▶ _Task item_
Give back the data below exactly as it was given.

▶ _Excerpted data_
········

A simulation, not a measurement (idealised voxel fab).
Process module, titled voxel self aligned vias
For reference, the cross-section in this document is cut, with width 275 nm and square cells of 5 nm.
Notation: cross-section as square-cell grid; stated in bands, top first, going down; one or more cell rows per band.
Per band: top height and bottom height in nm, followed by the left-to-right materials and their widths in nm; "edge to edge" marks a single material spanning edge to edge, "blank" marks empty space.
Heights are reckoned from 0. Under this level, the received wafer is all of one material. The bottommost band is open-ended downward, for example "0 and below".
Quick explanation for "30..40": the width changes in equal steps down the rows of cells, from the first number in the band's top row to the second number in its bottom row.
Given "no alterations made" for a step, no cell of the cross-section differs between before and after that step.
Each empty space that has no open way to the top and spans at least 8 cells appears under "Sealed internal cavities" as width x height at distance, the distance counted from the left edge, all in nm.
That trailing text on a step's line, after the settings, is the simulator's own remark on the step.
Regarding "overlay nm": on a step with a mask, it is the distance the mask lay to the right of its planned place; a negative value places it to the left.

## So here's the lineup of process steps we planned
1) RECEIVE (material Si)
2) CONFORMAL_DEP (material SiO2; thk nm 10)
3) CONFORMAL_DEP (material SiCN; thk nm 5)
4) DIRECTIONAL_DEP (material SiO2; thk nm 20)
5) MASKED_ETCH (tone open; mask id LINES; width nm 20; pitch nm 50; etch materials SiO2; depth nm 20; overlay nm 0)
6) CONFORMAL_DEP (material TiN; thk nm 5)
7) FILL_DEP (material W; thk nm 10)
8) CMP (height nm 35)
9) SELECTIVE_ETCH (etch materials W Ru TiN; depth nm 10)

········

▶ _Response box_
A simulation, not a measurement (idealised voxel fab).
Process module, titled voxel self aligned vias
For reference, the cross-section in this document is cut, with width 275 nm and square cells of 5 nm.
Notation: cross-section as square-cell grid; stated in bands, top first, going down; one or more cell rows per band.
Per band: top height and bottom height in nm, followed by the left-to-right materials and their widths in nm; "edge to edge" marks a single material spanning edge to edge, "blank" marks empty space.
Heights are reckoned from 0. Under this level, the received wafer is all of one material. The bottommost band is open-ended downward, for example "0 and below".
Quick explanation for "30..40": the width changes in equal steps down the rows of cells, from the first number in the band's top row to the second number in its bottom row.
Given "no alterations made" for a step, no cell of the cross-section differs between before and after that step.
Each empty space that has no open way to the top and spans at least 8 cells appears under "Sealed internal cavities" as width x height at distance, the distance counted from the left edge, all in nm.
That trailing text on a step's line, after the settings, is the simulator's own remark on the step.
Regarding "overlay nm": on a step with a mask, it is the distance the mask lay to the right of its planned place; a negative value places it to the left.

## So here's the lineup of process steps we planned
1) RECEIVE (material Si)
2) CONFORMAL_DEP (material SiO2; thk nm 10)
3) CONFORMAL_DEP (material SiCN; thk nm 5)
4) DIRECTIONAL_DEP (material SiO2; thk nm 20)
5) MASKED_ETCH (tone open; mask id LINES; width nm 20; pitch nm 50; etch materials SiO2; depth nm 20; overlay nm 0)
6) CONFORMAL_DEP (material TiN; thk nm 5)
7) FILL_DEP (material W; thk nm 10)
8) CMP (height nm 35)
9) SELECTIVE_ETCH (etch materials W Ru TiN; depth nm 10)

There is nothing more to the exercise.